* [Required action]:
Please repeat the data exactly, leaving nothing out.

* [Records provided]:
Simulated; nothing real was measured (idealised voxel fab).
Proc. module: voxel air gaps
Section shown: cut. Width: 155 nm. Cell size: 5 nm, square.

* [Written response]:
Simulated; nothing real was measured (idealised voxel fab).
Proc. module: voxel air gaps
Section shown: cut. Width: 155 nm. Cell size: 5 nm, square.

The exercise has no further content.